ACTIVITY:
Output only the lines from the start of the entries through the line holding "Killed dies: the". Each line must match the original exactly.

==== EXTRACTED ENTRIES

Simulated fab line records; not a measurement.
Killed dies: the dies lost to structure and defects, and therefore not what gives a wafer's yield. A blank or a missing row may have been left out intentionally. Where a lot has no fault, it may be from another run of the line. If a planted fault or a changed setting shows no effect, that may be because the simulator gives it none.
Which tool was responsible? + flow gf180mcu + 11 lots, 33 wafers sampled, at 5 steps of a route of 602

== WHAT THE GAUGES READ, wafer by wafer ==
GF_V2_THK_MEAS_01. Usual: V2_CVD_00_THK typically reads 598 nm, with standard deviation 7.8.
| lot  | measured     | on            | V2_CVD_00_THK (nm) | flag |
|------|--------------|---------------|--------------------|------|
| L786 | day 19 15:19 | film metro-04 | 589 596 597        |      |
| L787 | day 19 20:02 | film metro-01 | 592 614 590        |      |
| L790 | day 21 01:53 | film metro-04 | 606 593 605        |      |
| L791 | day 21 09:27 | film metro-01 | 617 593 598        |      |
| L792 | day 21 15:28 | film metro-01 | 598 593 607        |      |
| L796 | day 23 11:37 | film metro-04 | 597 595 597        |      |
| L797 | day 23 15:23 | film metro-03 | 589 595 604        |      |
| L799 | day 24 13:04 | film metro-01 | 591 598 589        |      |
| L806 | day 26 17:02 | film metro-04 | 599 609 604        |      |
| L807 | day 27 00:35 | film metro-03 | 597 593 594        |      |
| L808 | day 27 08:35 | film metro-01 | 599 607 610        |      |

========

WRITTEN SOLUTION:
Simulated fab line records; not a measurement.
Killed dies: the dies lost to structure and defects, and therefore not what gives a wafer's yield. A blank or a missing row may have been left out intentionally. Where a lot has no fault, it may be from another run of the line. If a planted fault or a changed setting shows no effect, that may be because the simulator gives it none.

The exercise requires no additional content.